> INFORMATION SUPPLIED

⟨

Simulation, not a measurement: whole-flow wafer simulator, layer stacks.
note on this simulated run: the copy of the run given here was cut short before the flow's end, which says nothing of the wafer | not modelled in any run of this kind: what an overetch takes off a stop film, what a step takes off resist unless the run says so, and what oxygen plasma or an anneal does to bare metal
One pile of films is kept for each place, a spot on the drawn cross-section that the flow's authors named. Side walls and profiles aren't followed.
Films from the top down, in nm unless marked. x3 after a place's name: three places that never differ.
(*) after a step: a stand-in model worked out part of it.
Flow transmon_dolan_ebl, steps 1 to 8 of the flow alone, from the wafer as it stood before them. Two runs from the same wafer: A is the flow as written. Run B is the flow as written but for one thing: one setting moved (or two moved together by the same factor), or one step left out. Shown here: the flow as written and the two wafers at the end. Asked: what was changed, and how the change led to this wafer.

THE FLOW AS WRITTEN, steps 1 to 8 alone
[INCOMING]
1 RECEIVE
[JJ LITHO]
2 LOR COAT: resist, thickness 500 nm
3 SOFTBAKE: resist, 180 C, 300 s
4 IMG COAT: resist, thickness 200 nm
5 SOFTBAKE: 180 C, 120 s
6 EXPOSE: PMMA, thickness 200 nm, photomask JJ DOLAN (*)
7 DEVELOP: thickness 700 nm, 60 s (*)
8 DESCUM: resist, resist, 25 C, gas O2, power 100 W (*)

⟩

> BRIEF
Copy out the lines above word for word, stopping after the line containing "7 DEVELOP: thickness 700 nm, 60 s (*)".

> EXERCISE RESPONSE
Simulation, not a measurement: whole-flow wafer simulator, layer stacks.
note on this simulated run: the copy of the run given here was cut short before the flow's end, which says nothing of the wafer | not modelled in any run of this kind: what an overetch takes off a stop film, what a step takes off resist unless the run says so, and what oxygen plasma or an anneal does to bare metal
One pile of films is kept for each place, a spot on the drawn cross-section that the flow's authors named. Side walls and profiles aren't followed.
Films from the top down, in nm unless marked. x3 after a place's name: three places that never differ.
(*) after a step: a stand-in model worked out part of it.
Flow transmon_dolan_ebl, steps 1 to 8 of the flow alone, from the wafer as it stood before them. Two runs from the same wafer: A is the flow as written. Run B is the flow as written but for one thing: one setting moved (or two moved together by the same factor), or one step left out. Shown here: the flow as written and the two wafers at the end. Asked: what was changed, and how the change led to this wafer.

THE FLOW AS WRITTEN, steps 1 to 8 alone
[INCOMING]
1 RECEIVE
[JJ LITHO]
2 LOR COAT: resist, thickness 500 nm
3 SOFTBAKE: resist, 180 C, 300 s
4 IMG COAT: resist, thickness 200 nm
5 SOFTBAKE: 180 C, 120 s
6 EXPOSE: PMMA, thickness 200 nm, photomask JJ DOLAN (*)
7 DEVELOP: thickness 700 nm, 60 s (*)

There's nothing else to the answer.